[[ MATERIAL SUPPLIED, beginning ]]
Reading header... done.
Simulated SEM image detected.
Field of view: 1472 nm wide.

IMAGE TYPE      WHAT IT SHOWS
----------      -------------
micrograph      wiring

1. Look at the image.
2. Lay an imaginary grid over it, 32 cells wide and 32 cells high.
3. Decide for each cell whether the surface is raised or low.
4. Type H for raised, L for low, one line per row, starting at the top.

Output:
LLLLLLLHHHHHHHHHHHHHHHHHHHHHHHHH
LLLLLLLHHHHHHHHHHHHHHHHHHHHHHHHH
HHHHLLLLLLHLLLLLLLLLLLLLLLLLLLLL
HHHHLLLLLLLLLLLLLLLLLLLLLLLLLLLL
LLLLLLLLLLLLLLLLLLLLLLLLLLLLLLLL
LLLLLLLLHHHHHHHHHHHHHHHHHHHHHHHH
[[ MATERIAL SUPPLIED, end ]]

WORK INSTRUCTION — Word for word, give the material above a second time.

ANSWER BOX —
Reading header... done.
Simulated SEM image detected.
Field of view: 1472 nm wide.

IMAGE TYPE      WHAT IT SHOWS
----------      -------------
micrograph      wiring

1. Look at the image.
2. Lay an imaginary grid over it, 32 cells wide and 32 cells high.
3. Decide for each cell whether the surface is raised or low.
4. Type H for raised, L for low, one line per row, starting at the top.

Output:
LLLLLLLHHHHHHHHHHHHHHHHHHHHHHHHH
LLLLLLLHHHHHHHHHHHHHHHHHHHHHHHHH
HHHHLLLLLLHLLLLLLLLLLLLLLLLLLLLL
HHHHLLLLLLLLLLLLLLLLLLLLLLLLLLLL
LLLLLLLLLLLLLLLLLLLLLLLLLLLLLLLL
LLLLLLLLHHHHHHHHHHHHHHHHHHHHHHHH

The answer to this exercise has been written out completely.